(DATASET Opens)

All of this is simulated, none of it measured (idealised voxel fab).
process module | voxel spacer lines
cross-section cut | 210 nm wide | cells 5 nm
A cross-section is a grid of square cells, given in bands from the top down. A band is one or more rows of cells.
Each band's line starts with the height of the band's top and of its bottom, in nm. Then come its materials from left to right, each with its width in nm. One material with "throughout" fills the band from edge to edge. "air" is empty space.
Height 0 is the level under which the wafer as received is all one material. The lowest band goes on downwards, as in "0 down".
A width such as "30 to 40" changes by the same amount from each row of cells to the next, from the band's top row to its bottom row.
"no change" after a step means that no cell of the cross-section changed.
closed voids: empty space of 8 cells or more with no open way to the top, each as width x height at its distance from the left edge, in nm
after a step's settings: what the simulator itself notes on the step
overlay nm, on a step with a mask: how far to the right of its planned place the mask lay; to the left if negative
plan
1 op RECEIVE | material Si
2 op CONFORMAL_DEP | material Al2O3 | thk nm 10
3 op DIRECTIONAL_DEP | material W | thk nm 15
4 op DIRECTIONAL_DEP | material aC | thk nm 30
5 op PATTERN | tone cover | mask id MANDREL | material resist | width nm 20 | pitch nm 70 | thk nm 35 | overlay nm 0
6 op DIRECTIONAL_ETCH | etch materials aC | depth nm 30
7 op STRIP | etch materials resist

(DATASET Closes)

#### ASSIGNED TASK:
Write out exactly the lines that fall from the line with "3 op DIRECTIONAL_DEP | material W | thk nm 15" to the line with "6 op DIRECTIONAL_ETCH" in the records above, keeping both ends.

#### WRITTEN SOLUTION:
3 op DIRECTIONAL_DEP | material W | thk nm 15
4 op DIRECTIONAL_DEP | material aC | thk nm 30
5 op PATTERN | tone cover | mask id MANDREL | material resist | width nm 20 | pitch nm 70 | thk nm 35 | overlay nm 0
6 op DIRECTIONAL_ETCH | etch materials aC | depth nm 30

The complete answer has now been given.